╔══

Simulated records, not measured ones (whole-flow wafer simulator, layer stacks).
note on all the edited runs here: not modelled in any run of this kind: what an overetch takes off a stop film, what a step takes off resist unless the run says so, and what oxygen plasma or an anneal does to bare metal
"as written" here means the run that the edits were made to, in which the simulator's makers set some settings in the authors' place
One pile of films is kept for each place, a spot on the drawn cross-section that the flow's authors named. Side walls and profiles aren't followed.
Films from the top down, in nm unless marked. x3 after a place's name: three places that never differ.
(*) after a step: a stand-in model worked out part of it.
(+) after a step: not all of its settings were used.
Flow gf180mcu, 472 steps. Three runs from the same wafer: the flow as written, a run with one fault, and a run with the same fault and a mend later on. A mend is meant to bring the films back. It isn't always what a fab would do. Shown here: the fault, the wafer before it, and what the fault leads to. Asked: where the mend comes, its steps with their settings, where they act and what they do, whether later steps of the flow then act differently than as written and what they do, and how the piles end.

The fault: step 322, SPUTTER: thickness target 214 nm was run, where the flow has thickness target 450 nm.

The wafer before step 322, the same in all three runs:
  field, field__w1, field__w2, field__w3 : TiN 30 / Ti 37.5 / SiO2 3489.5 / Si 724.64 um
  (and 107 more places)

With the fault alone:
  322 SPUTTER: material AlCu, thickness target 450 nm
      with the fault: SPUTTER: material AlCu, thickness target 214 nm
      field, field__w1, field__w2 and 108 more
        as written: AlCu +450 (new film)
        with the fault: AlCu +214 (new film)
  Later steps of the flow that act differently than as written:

╚══

Set the lines down exactly, from the first line of the records to the line where "(*) after a" appears, with both ends kept.

Task response:
Simulated records, not measured ones (whole-flow wafer simulator, layer stacks).
note on all the edited runs here: not modelled in any run of this kind: what an overetch takes off a stop film, what a step takes off resist unless the run says so, and what oxygen plasma or an anneal does to bare metal
"as written" here means the run that the edits were made to, in which the simulator's makers set some settings in the authors' place
One pile of films is kept for each place, a spot on the drawn cross-section that the flow's authors named. Side walls and profiles aren't followed.
Films from the top down, in nm unless marked. x3 after a place's name: three places that never differ.
(*) after a step: a stand-in model worked out part of it.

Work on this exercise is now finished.